Required action: Take the material below and reproduce, word for word, only the lines from the line with "2. WHAT IT IS AND WHAT IT IS NOT" through the line with "4. THE CAUSE (what the simulator had put in)".

Supplied material:
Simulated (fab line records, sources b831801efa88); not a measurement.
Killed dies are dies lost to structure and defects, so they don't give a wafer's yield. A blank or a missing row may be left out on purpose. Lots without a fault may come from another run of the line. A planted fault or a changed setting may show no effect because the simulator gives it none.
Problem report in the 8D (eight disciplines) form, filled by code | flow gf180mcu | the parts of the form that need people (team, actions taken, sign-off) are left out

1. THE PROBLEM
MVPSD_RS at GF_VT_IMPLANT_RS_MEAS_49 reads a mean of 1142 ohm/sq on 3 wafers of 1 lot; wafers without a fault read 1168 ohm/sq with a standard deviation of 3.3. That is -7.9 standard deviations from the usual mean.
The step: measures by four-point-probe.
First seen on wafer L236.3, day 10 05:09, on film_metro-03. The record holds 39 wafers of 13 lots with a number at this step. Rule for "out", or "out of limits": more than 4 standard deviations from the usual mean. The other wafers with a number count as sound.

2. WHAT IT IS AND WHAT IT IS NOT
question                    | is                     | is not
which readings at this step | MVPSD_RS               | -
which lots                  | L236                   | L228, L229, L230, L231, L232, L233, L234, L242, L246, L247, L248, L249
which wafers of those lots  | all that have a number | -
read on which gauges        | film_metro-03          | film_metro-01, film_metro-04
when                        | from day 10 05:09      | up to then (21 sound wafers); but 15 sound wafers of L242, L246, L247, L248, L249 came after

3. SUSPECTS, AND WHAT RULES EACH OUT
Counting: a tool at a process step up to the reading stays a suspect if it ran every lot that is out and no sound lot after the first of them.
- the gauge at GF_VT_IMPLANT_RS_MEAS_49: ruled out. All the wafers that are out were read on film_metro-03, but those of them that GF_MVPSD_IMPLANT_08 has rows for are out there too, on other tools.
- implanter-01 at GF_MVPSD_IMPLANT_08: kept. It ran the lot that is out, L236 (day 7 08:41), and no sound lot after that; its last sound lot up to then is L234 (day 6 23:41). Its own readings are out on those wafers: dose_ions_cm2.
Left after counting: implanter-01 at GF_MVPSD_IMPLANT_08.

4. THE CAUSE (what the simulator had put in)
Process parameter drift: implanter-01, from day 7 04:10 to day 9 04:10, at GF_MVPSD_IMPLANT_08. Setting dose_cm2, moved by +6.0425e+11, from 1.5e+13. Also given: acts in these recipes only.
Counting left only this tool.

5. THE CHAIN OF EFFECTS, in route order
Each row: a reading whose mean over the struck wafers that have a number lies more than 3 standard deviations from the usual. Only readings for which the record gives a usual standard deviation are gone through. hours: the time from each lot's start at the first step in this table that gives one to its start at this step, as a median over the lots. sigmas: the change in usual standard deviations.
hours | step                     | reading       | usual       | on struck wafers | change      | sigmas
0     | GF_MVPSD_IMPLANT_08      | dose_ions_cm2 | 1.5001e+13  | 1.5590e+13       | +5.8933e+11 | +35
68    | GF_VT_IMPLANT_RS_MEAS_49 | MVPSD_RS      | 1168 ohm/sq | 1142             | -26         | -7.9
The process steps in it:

Exercise answer:
2. WHAT IT IS AND WHAT IT IS NOT
question                    | is                     | is not
which readings at this step | MVPSD_RS               | -
which lots                  | L236                   | L228, L229, L230, L231, L232, L233, L234, L242, L246, L247, L248, L249
which wafers of those lots  | all that have a number | -
read on which gauges        | film_metro-03          | film_metro-01, film_metro-04
when                        | from day 10 05:09      | up to then (21 sound wafers); but 15 sound wafers of L242, L246, L247, L248, L249 came after

3. SUSPECTS, AND WHAT RULES EACH OUT
Counting: a tool at a process step up to the reading stays a suspect if it ran every lot that is out and no sound lot after the first of them.
- the gauge at GF_VT_IMPLANT_RS_MEAS_49: ruled out. All the wafers that are out were read on film_metro-03, but those of them that GF_MVPSD_IMPLANT_08 has rows for are out there too, on other tools.
- implanter-01 at GF_MVPSD_IMPLANT_08: kept. It ran the lot that is out, L236 (day 7 08:41), and no sound lot after that; its last sound lot up to then is L234 (day 6 23:41). Its own readings are out on those wafers: dose_ions_cm2.
Left after counting: implanter-01 at GF_MVPSD_IMPLANT_08.

4. THE CAUSE (what the simulator had put in)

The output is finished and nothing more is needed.